REQUIREMENT:
In the data below, find the line that contains "- 120..105: 65" and the line that contains "- 90..85: SiCN full width". Copy both, plus every line between them, exactly.

[RECORD EXCERPTS]
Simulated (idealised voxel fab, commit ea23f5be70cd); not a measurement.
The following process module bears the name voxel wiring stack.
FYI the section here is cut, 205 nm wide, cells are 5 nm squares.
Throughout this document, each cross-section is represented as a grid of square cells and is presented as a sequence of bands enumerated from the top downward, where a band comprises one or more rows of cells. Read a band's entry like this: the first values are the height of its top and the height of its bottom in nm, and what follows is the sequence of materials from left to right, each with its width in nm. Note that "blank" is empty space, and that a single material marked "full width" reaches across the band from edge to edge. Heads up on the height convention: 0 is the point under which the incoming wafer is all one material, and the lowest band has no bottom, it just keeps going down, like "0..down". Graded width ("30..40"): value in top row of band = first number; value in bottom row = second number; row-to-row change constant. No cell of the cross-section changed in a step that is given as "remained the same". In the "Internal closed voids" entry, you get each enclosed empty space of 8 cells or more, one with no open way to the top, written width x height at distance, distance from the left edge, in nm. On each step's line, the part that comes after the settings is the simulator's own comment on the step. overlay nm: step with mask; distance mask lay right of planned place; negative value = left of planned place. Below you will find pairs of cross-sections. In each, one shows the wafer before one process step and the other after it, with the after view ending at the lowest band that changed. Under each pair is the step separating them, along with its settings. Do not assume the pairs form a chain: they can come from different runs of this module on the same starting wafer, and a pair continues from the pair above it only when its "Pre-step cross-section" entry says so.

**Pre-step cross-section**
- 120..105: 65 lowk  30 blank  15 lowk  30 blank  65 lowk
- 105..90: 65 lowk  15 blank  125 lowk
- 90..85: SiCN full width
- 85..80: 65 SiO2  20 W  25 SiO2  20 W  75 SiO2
[/RECORD EXCERPTS]

SOLUTION:
- 120..105: 65 lowk  30 blank  15 lowk  30 blank  65 lowk
- 105..90: 65 lowk  15 blank  125 lowk
- 90..85: SiCN full width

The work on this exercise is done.